WORK ORDER >> Could you retype every line of the data underneath without altering anything?

SOURCE INFORMATION >>
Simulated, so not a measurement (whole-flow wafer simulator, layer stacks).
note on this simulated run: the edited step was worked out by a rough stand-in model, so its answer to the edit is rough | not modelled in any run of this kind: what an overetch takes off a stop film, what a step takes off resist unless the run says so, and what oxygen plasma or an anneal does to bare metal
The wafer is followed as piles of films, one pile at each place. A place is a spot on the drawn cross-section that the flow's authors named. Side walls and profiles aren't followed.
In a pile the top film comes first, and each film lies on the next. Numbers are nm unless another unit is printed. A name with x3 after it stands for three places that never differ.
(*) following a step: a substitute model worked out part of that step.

TASK OUTPUT >>
Simulated, so not a measurement (whole-flow wafer simulator, layer stacks).
note on this simulated run: the edited step was worked out by a rough stand-in model, so its answer to the edit is rough | not modelled in any run of this kind: what an overetch takes off a stop film, what a step takes off resist unless the run says so, and what oxygen plasma or an anneal does to bare metal
The wafer is followed as piles of films, one pile at each place. A place is a spot on the drawn cross-section that the flow's authors named. Side walls and profiles aren't followed.
In a pile the top film comes first, and each film lies on the next. Numbers are nm unless another unit is printed. A name with x3 after it stands for three places that never differ.
(*) following a step: a substitute model worked out part of that step.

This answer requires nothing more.